Work request. Each record must appear in your answer exactly as it does below.

The data.
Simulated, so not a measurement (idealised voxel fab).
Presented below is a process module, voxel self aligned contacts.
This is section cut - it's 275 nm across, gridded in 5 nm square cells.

Answer space.
Simulated, so not a measurement (idealised voxel fab).
Presented below is a process module, voxel self aligned contacts.
This is section cut - it's 275 nm across, gridded in 5 nm square cells.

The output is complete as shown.